-- Action item --
Please print the records below exactly as they are.

>>>>>

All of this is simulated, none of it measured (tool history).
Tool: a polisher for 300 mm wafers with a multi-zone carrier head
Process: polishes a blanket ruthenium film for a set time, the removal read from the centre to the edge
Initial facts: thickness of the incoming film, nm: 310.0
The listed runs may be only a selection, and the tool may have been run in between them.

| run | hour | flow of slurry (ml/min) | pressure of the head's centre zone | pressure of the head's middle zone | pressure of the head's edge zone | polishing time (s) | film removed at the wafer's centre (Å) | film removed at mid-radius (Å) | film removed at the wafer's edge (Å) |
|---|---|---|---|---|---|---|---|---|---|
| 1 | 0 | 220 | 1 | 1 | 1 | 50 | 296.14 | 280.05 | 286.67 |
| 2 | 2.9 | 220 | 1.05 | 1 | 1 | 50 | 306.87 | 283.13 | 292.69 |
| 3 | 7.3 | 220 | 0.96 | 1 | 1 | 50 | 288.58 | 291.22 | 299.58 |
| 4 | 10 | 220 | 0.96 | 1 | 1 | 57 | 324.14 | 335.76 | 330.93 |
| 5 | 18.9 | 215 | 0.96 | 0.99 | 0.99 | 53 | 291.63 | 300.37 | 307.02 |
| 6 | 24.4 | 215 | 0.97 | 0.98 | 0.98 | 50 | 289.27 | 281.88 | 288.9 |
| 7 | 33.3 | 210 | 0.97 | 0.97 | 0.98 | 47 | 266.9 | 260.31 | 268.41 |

<<<<<

-- Written response --
All of this is simulated, none of it measured (tool history).
Tool: a polisher for 300 mm wafers with a multi-zone carrier head
Process: polishes a blanket ruthenium film for a set time, the removal read from the centre to the edge
Initial facts: thickness of the incoming film, nm: 310.0
The listed runs may be only a selection, and the tool may have been run in between them.

| run | hour | flow of slurry (ml/min) | pressure of the head's centre zone | pressure of the head's middle zone | pressure of the head's edge zone | polishing time (s) | film removed at the wafer's centre (Å) | film removed at mid-radius (Å) | film removed at the wafer's edge (Å) |
|---|---|---|---|---|---|---|---|---|---|
| 1 | 0 | 220 | 1 | 1 | 1 | 50 | 296.14 | 280.05 | 286.67 |
| 2 | 2.9 | 220 | 1.05 | 1 | 1 | 50 | 306.87 | 283.13 | 292.69 |
| 3 | 7.3 | 220 | 0.96 | 1 | 1 | 50 | 288.58 | 291.22 | 299.58 |
| 4 | 10 | 220 | 0.96 | 1 | 1 | 57 | 324.14 | 335.76 | 330.93 |
| 5 | 18.9 | 215 | 0.96 | 0.99 | 0.99 | 53 | 291.63 | 300.37 | 307.02 |
| 6 | 24.4 | 215 | 0.97 | 0.98 | 0.98 | 50 | 289.27 | 281.88 | 288.9 |
| 7 | 33.3 | 210 | 0.97 | 0.97 | 0.98 | 47 | 266.9 | 260.31 | 268.41 |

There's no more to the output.